########

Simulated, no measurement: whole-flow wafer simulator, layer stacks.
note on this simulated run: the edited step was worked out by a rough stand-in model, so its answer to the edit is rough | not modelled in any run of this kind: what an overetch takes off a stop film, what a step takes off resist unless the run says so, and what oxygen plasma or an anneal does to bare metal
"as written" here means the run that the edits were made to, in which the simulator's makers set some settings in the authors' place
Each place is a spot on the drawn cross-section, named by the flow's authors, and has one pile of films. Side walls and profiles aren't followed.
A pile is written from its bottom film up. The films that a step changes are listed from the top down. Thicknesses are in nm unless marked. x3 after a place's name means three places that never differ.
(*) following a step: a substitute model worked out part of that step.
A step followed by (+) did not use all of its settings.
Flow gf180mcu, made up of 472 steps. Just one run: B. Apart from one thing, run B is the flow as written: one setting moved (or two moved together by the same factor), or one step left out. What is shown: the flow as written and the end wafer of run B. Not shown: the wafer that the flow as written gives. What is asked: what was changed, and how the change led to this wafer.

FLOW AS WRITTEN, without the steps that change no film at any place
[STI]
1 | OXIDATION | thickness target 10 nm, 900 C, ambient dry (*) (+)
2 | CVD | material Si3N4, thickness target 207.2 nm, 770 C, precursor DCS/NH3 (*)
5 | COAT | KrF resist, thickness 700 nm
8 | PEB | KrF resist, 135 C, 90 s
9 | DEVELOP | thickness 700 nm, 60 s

########

Work instruction: Please reproduce exactly the lines in the listing above from the one containing "5 | COAT | KrF resist, thickness 700 nm" through the one containing "8 | PEB | KrF resist, 135 C, 90 s", both included, and nothing more.

Task result:
5 | COAT | KrF resist, thickness 700 nm
8 | PEB | KrF resist, 135 C, 90 s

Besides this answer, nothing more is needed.